Give back an exact copy of the lines in the records below, from the line that has "CONFORMAL_DEP with material TiN, thk nm 5 |" through the line that has "TiN, thk nm 10 |", and nothing besides.

----- DATASET EXCERPTS -----

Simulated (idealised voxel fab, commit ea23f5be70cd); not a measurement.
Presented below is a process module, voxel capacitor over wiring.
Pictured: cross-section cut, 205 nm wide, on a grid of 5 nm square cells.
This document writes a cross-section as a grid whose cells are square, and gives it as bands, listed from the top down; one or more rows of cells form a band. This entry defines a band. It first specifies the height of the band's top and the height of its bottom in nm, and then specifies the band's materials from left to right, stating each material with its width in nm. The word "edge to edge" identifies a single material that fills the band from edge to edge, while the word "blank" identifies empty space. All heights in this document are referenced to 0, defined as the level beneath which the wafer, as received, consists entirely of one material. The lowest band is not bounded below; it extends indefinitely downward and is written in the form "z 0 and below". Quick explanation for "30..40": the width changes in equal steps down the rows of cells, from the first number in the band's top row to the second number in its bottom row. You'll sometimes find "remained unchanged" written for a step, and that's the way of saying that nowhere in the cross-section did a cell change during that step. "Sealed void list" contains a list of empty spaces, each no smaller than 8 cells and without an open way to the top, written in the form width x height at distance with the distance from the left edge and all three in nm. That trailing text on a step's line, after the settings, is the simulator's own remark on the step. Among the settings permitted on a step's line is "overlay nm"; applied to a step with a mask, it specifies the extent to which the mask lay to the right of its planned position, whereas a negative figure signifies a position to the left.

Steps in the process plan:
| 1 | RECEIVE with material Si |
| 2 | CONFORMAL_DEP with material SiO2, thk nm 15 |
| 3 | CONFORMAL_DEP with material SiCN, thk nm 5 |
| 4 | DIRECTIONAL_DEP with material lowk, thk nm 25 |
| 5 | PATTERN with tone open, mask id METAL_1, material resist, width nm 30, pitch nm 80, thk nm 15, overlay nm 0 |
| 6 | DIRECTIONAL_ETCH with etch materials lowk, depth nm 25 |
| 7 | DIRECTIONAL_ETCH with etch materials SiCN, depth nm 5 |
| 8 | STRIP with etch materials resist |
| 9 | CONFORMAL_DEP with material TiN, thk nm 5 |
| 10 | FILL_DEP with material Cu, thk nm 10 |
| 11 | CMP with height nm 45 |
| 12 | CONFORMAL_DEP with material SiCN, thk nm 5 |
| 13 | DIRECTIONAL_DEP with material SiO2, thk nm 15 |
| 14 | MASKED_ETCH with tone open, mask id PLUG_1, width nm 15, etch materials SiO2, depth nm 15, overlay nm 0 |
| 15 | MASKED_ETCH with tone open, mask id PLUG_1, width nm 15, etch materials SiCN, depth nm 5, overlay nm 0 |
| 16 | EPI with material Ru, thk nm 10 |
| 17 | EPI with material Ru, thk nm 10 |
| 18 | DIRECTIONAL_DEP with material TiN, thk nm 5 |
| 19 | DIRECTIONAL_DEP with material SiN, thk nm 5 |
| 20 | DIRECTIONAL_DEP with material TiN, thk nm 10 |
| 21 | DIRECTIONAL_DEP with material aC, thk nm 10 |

-----

#### ANSWER SECTION:
| 9 | CONFORMAL_DEP with material TiN, thk nm 5 |
| 10 | FILL_DEP with material Cu, thk nm 10 |
| 11 | CMP with height nm 45 |
| 12 | CONFORMAL_DEP with material SiCN, thk nm 5 |
| 13 | DIRECTIONAL_DEP with material SiO2, thk nm 15 |
| 14 | MASKED_ETCH with tone open, mask id PLUG_1, width nm 15, etch materials SiO2, depth nm 15, overlay nm 0 |
| 15 | MASKED_ETCH with tone open, mask id PLUG_1, width nm 15, etch materials SiCN, depth nm 5, overlay nm 0 |
| 16 | EPI with material Ru, thk nm 10 |
| 17 | EPI with material Ru, thk nm 10 |
| 18 | DIRECTIONAL_DEP with material TiN, thk nm 5 |
| 19 | DIRECTIONAL_DEP with material SiN, thk nm 5 |
| 20 | DIRECTIONAL_DEP with material TiN, thk nm 10 |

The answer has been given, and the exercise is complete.